** ACTIVITY **
Take the data below and extract the lines from the one with "Process: pattern etch" to the one with "A: wet clean of the chamber", inclusive, exactly as written.

□ □ □

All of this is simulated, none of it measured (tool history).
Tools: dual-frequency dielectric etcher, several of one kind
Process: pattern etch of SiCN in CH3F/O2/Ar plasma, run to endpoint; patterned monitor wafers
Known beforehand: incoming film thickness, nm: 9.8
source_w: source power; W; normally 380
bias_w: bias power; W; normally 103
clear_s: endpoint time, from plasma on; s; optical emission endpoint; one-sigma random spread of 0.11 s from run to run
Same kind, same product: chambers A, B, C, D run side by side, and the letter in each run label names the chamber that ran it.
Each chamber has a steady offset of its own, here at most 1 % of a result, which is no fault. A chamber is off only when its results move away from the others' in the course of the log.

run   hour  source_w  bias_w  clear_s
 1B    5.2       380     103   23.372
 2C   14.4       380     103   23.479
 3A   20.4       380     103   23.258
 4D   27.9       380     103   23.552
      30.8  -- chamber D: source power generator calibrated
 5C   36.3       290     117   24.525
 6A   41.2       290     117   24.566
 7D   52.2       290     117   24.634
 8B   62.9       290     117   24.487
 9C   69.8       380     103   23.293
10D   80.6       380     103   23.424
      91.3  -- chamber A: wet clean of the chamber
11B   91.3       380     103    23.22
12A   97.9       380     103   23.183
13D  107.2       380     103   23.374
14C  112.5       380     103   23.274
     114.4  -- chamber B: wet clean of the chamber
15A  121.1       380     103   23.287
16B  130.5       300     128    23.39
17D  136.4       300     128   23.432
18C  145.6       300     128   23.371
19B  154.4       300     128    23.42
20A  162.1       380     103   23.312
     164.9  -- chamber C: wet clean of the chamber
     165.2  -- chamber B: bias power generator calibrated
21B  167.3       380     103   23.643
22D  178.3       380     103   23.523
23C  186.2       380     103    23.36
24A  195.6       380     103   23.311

□ □ □

** PROBLEM SOLUTION **
Process: pattern etch of SiCN in CH3F/O2/Ar plasma, run to endpoint; patterned monitor wafers
Known beforehand: incoming film thickness, nm: 9.8
source_w: source power; W; normally 380
bias_w: bias power; W; normally 103
clear_s: endpoint time, from plasma on; s; optical emission endpoint; one-sigma random spread of 0.11 s from run to run
Same kind, same product: chambers A, B, C, D run side by side, and the letter in each run label names the chamber that ran it.
Each chamber has a steady offset of its own, here at most 1 % of a result, which is no fault. A chamber is off only when its results move away from the others' in the course of the log.

run   hour  source_w  bias_w  clear_s
 1B    5.2       380     103   23.372
 2C   14.4       380     103   23.479
 3A   20.4       380     103   23.258
 4D   27.9       380     103   23.552
      30.8  -- chamber D: source power generator calibrated
 5C   36.3       290     117   24.525
 6A   41.2       290     117   24.566
 7D   52.2       290     117   24.634
 8B   62.9       290     117   24.487
 9C   69.8       380     103   23.293
10D   80.6       380     103   23.424
      91.3  -- chamber A: wet clean of the chamber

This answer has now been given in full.